== SUPPLIED RECORDS

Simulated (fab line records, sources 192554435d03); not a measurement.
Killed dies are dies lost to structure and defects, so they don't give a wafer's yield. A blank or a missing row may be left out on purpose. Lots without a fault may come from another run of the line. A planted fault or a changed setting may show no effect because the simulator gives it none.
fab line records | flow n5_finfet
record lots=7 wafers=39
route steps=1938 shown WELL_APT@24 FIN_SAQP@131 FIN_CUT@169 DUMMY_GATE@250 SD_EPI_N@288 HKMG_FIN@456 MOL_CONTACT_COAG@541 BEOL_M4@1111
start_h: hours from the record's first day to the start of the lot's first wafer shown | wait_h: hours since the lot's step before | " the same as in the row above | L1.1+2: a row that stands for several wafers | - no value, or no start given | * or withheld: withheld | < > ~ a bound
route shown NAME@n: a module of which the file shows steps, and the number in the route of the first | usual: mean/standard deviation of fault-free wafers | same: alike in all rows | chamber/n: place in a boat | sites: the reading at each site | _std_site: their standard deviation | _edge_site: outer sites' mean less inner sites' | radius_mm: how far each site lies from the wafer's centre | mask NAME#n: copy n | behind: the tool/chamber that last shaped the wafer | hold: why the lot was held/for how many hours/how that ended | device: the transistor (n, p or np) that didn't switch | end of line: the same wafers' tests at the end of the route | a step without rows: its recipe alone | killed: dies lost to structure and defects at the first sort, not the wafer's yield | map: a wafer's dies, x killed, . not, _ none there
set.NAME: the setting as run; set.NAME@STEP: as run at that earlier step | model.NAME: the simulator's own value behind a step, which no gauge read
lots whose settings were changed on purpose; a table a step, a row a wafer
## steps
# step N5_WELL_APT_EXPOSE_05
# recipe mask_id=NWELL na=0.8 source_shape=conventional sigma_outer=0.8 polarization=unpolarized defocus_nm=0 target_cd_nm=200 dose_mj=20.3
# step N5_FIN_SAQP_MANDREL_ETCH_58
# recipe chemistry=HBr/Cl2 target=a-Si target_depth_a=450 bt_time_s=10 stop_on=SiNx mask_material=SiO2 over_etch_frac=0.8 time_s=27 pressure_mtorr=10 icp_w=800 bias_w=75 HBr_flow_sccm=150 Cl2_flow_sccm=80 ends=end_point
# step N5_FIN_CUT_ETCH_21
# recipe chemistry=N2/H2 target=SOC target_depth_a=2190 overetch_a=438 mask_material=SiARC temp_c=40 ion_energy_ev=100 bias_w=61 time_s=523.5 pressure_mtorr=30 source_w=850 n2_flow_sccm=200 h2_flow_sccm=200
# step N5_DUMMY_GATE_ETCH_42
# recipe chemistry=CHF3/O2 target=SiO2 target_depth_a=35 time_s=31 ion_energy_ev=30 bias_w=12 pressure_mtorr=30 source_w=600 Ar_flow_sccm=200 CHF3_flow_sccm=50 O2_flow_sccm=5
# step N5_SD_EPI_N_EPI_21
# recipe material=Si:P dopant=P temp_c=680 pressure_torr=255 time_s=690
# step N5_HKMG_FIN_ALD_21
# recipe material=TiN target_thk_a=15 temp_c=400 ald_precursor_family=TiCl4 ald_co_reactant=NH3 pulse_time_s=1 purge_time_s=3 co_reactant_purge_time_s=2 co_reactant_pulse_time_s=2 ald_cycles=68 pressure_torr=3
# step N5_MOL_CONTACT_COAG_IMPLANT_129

====

• _REQUIREMENT_
The answer should consist of the lines from the first line of the entries through the line with "start_h: hours from", copied exactly.

• _ANSWER BOX_
Simulated (fab line records, sources 192554435d03); not a measurement.
Killed dies are dies lost to structure and defects, so they don't give a wafer's yield. A blank or a missing row may be left out on purpose. Lots without a fault may come from another run of the line. A planted fault or a changed setting may show no effect because the simulator gives it none.
fab line records | flow n5_finfet
record lots=7 wafers=39
route steps=1938 shown WELL_APT@24 FIN_SAQP@131 FIN_CUT@169 DUMMY_GATE@250 SD_EPI_N@288 HKMG_FIN@456 MOL_CONTACT_COAG@541 BEOL_M4@1111
start_h: hours from the record's first day to the start of the lot's first wafer shown | wait_h: hours since the lot's step before | " the same as in the row above | L1.1+2: a row that stands for several wafers | - no value, or no start given | * or withheld: withheld | < > ~ a bound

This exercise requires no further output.